DATA FOR REVIEW -
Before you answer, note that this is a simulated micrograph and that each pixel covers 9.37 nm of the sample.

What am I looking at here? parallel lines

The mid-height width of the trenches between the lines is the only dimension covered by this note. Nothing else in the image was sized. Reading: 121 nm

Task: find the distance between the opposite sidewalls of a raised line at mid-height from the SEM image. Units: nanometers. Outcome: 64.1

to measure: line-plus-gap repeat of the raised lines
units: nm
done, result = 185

WORK ITEM - An exact, complete copy of the lines above from the one with "What am I looking at here? parallel lines" through the one with "The mid-height width" is the whole answer.

TASK RESPONSE -
What am I looking at here? parallel lines

The mid-height width of the trenches between the lines is the only dimension covered by this note. Nothing else in the image was sized. Reading: 121 nm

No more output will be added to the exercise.